### [Dataset extract]
★ ★ ★

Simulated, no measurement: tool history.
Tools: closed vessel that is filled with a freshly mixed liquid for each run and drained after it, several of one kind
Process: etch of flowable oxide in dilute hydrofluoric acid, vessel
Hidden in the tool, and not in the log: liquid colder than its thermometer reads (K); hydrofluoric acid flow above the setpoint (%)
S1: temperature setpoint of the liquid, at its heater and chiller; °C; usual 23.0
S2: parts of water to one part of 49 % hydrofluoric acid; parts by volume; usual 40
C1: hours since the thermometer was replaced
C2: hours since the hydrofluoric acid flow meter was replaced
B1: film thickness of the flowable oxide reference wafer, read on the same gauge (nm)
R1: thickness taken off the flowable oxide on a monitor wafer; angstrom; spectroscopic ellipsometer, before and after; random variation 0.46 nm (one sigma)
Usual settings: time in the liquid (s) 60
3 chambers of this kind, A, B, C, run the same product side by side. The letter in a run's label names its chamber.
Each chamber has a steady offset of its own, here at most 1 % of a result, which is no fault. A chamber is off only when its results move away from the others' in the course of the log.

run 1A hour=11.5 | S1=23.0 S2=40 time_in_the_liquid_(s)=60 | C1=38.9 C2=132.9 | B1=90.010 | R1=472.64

★ ★ ★

From the records above, copy out the line with "S1: temperature setpoint", the line with "Usual settings: time in the liquid (s) 60", and every line between them, word for word.

S1: temperature setpoint of the liquid, at its heater and chiller; °C; usual 23.0
S2: parts of water to one part of 49 % hydrofluoric acid; parts by volume; usual 40
C1: hours since the thermometer was replaced
C2: hours since the hydrofluoric acid flow meter was replaced
B1: film thickness of the flowable oxide reference wafer, read on the same gauge (nm)
R1: thickness taken off the flowable oxide on a monitor wafer; angstrom; spectroscopic ellipsometer, before and after; random variation 0.46 nm (one sigma)
Usual settings: time in the liquid (s) 60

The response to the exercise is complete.